^^^^^^^^

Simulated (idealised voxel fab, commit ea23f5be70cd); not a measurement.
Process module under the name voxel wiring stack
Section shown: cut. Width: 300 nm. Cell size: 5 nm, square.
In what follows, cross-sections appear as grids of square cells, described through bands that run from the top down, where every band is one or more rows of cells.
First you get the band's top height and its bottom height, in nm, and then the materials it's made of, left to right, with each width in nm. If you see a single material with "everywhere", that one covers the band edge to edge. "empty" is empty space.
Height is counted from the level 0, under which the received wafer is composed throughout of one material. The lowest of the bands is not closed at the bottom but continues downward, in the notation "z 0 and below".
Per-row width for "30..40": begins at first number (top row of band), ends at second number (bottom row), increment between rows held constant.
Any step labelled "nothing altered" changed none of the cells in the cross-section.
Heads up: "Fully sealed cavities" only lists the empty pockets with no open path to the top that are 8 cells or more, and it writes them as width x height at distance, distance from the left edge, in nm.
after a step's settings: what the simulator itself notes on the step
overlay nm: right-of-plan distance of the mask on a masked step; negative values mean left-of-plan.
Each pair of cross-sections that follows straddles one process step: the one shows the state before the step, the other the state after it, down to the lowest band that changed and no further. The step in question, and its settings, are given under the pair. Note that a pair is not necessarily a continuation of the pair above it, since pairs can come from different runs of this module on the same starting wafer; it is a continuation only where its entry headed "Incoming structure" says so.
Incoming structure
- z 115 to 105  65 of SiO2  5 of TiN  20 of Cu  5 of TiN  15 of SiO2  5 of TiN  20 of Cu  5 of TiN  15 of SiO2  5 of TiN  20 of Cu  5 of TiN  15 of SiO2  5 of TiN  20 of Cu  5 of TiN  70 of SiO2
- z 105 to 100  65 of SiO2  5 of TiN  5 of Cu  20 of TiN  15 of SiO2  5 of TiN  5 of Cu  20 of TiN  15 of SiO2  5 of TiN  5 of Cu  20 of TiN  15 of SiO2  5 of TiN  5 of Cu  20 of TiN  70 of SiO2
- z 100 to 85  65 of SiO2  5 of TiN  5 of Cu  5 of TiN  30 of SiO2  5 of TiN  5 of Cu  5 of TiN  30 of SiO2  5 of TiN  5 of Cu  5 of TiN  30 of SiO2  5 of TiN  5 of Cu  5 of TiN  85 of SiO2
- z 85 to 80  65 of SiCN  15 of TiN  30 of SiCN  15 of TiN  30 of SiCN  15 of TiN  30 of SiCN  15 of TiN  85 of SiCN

^^^^^^^^

Required action -> Your reply must contain exactly the lines from the first line of the data through the line holding "overlay nm: right-of-plan", and nothing more.

Exercise result ->
Simulated (idealised voxel fab, commit ea23f5be70cd); not a measurement.
Process module under the name voxel wiring stack
Section shown: cut. Width: 300 nm. Cell size: 5 nm, square.
In what follows, cross-sections appear as grids of square cells, described through bands that run from the top down, where every band is one or more rows of cells.
First you get the band's top height and its bottom height, in nm, and then the materials it's made of, left to right, with each width in nm. If you see a single material with "everywhere", that one covers the band edge to edge. "empty" is empty space.
Height is counted from the level 0, under which the received wafer is composed throughout of one material. The lowest of the bands is not closed at the bottom but continues downward, in the notation "z 0 and below".
Per-row width for "30..40": begins at first number (top row of band), ends at second number (bottom row), increment between rows held constant.
Any step labelled "nothing altered" changed none of the cells in the cross-section.
Heads up: "Fully sealed cavities" only lists the empty pockets with no open path to the top that are 8 cells or more, and it writes them as width x height at distance, distance from the left edge, in nm.
after a step's settings: what the simulator itself notes on the step
overlay nm: right-of-plan distance of the mask on a masked step; negative values mean left-of-plan.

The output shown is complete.